** BRIEF **
Restate the opening lines of the material below word for word, stopping after the line that contains "This log may".

** GIVEN DATA **
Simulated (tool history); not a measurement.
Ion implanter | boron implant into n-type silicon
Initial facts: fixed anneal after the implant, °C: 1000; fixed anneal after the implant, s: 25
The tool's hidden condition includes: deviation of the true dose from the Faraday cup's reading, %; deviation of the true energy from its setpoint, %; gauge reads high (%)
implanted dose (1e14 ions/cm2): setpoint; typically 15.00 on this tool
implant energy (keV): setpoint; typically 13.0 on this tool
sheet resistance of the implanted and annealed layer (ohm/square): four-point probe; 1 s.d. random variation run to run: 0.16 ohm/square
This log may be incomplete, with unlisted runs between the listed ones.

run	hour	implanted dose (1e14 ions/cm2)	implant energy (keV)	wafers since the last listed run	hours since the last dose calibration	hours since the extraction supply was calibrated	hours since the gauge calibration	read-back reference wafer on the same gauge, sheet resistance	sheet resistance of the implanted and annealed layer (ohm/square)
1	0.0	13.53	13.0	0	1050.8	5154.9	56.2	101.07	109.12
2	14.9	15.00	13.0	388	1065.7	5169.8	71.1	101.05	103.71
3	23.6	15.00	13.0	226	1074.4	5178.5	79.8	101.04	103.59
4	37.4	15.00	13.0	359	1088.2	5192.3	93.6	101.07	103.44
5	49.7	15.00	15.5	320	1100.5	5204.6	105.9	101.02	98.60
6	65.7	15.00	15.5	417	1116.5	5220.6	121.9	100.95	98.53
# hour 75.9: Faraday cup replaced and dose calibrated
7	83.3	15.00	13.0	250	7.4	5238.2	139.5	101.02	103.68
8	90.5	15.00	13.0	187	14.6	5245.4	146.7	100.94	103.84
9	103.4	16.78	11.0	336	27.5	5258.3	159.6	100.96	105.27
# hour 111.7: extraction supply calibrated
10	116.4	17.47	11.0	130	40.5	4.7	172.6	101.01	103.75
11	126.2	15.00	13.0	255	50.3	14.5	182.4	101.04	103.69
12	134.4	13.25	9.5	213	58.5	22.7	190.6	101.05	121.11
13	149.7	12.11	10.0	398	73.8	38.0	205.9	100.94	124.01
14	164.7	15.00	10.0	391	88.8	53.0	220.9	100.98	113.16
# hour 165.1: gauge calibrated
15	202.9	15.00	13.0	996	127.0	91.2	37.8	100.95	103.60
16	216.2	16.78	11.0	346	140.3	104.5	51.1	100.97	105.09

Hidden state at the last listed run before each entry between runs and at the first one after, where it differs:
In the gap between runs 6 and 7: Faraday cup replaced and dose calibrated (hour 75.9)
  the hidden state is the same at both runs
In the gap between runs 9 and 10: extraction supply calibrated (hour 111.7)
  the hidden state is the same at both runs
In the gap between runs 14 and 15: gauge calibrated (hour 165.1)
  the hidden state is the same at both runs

** SOLUTION **
Simulated (tool history); not a measurement.
Ion implanter | boron implant into n-type silicon
Initial facts: fixed anneal after the implant, °C: 1000; fixed anneal after the implant, s: 25
The tool's hidden condition includes: deviation of the true dose from the Faraday cup's reading, %; deviation of the true energy from its setpoint, %; gauge reads high (%)
implanted dose (1e14 ions/cm2): setpoint; typically 15.00 on this tool
implant energy (keV): setpoint; typically 13.0 on this tool
sheet resistance of the implanted and annealed layer (ohm/square): four-point probe; 1 s.d. random variation run to run: 0.16 ohm/square
This log may be incomplete, with unlisted runs between the listed ones.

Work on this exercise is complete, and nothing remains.